* [Record set]:
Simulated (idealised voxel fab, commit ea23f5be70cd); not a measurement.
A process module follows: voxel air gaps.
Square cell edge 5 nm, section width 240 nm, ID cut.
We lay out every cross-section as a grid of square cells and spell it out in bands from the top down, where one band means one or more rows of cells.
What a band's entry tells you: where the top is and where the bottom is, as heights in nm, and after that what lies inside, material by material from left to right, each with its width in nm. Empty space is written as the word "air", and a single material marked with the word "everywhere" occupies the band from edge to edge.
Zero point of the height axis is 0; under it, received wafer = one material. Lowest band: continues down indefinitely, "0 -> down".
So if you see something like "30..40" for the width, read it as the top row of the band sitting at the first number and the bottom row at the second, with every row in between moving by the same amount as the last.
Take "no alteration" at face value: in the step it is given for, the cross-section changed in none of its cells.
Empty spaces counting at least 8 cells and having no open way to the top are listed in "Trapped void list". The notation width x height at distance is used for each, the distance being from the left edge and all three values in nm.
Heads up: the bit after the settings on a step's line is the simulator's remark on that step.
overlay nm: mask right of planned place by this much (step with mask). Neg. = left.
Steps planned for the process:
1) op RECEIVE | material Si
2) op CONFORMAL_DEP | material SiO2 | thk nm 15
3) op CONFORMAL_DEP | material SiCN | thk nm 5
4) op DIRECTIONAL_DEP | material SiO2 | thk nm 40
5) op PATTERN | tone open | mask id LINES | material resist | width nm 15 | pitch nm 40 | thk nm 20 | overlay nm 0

* [Brief]:
Make an exact copy of all the data.

* [Exercise answer]:
Simulated (idealised voxel fab, commit ea23f5be70cd); not a measurement.
A process module follows: voxel air gaps.
Square cell edge 5 nm, section width 240 nm, ID cut.
We lay out every cross-section as a grid of square cells and spell it out in bands from the top down, where one band means one or more rows of cells.
What a band's entry tells you: where the top is and where the bottom is, as heights in nm, and after that what lies inside, material by material from left to right, each with its width in nm. Empty space is written as the word "air", and a single material marked with the word "everywhere" occupies the band from edge to edge.
Zero point of the height axis is 0; under it, received wafer = one material. Lowest band: continues down indefinitely, "0 -> down".
So if you see something like "30..40" for the width, read it as the top row of the band sitting at the first number and the bottom row at the second, with every row in between moving by the same amount as the last.
Take "no alteration" at face value: in the step it is given for, the cross-section changed in none of its cells.
Empty spaces counting at least 8 cells and having no open way to the top are listed in "Trapped void list". The notation width x height at distance is used for each, the distance being from the left edge and all three values in nm.
Heads up: the bit after the settings on a step's line is the simulator's remark on that step.
overlay nm: mask right of planned place by this much (step with mask). Neg. = left.
Steps planned for the process:
1) op RECEIVE | material Si
2) op CONFORMAL_DEP | material SiO2 | thk nm 15
3) op CONFORMAL_DEP | material SiCN | thk nm 5
4) op DIRECTIONAL_DEP | material SiO2 | thk nm 40
5) op PATTERN | tone open | mask id LINES | material resist | width nm 15 | pitch nm 40 | thk nm 20 | overlay nm 0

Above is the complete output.